- Excerpted data -
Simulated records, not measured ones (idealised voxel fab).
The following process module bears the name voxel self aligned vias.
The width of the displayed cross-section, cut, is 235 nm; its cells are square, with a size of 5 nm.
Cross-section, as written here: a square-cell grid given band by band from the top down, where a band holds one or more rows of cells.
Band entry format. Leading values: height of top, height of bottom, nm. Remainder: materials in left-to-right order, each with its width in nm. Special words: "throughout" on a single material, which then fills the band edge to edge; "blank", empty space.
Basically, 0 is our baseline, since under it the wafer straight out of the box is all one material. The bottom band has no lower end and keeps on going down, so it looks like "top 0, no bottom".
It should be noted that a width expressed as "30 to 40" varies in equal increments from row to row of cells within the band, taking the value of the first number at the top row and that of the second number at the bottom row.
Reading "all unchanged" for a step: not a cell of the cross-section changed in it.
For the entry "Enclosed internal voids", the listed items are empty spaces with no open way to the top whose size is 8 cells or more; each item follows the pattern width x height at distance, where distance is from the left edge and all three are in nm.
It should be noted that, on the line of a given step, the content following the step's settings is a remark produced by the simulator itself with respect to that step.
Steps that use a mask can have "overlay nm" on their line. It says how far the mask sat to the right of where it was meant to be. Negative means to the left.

- Work order -
Exactly as given, restate all the lines above.

- Expected answer -
Simulated records, not measured ones (idealised voxel fab).
The following process module bears the name voxel self aligned vias.
The width of the displayed cross-section, cut, is 235 nm; its cells are square, with a size of 5 nm.
Cross-section, as written here: a square-cell grid given band by band from the top down, where a band holds one or more rows of cells.
Band entry format. Leading values: height of top, height of bottom, nm. Remainder: materials in left-to-right order, each with its width in nm. Special words: "throughout" on a single material, which then fills the band edge to edge; "blank", empty space.
Basically, 0 is our baseline, since under it the wafer straight out of the box is all one material. The bottom band has no lower end and keeps on going down, so it looks like "top 0, no bottom".
It should be noted that a width expressed as "30 to 40" varies in equal increments from row to row of cells within the band, taking the value of the first number at the top row and that of the second number at the bottom row.
Reading "all unchanged" for a step: not a cell of the cross-section changed in it.
For the entry "Enclosed internal voids", the listed items are empty spaces with no open way to the top whose size is 8 cells or more; each item follows the pattern width x height at distance, where distance is from the left edge and all three are in nm.
It should be noted that, on the line of a given step, the content following the step's settings is a remark produced by the simulator itself with respect to that step.
Steps that use a mask can have "overlay nm" on their line. It says how far the mask sat to the right of where it was meant to be. Negative means to the left.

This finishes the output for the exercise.